### Provided information
═══

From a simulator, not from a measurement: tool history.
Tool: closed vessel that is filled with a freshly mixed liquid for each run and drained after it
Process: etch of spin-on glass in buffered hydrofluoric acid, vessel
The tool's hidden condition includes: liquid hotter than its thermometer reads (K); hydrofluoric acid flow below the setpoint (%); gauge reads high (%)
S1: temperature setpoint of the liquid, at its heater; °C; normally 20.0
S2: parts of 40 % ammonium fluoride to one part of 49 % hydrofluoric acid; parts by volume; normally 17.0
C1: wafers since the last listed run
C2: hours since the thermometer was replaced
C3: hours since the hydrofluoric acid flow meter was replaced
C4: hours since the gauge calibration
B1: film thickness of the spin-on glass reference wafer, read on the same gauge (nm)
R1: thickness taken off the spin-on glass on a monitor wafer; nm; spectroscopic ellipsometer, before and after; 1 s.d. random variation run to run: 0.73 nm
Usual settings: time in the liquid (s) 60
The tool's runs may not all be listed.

═══

### Work item
An unaltered transcription of all the data above is needed.

### Reply
From a simulator, not from a measurement: tool history.
Tool: closed vessel that is filled with a freshly mixed liquid for each run and drained after it
Process: etch of spin-on glass in buffered hydrofluoric acid, vessel
The tool's hidden condition includes: liquid hotter than its thermometer reads (K); hydrofluoric acid flow below the setpoint (%); gauge reads high (%)
S1: temperature setpoint of the liquid, at its heater; °C; normally 20.0
S2: parts of 40 % ammonium fluoride to one part of 49 % hydrofluoric acid; parts by volume; normally 17.0
C1: wafers since the last listed run
C2: hours since the thermometer was replaced
C3: hours since the hydrofluoric acid flow meter was replaced
C4: hours since the gauge calibration
B1: film thickness of the spin-on glass reference wafer, read on the same gauge (nm)
R1: thickness taken off the spin-on glass on a monitor wafer; nm; spectroscopic ellipsometer, before and after; 1 s.d. random variation run to run: 0.73 nm
Usual settings: time in the liquid (s) 60
The tool's runs may not all be listed.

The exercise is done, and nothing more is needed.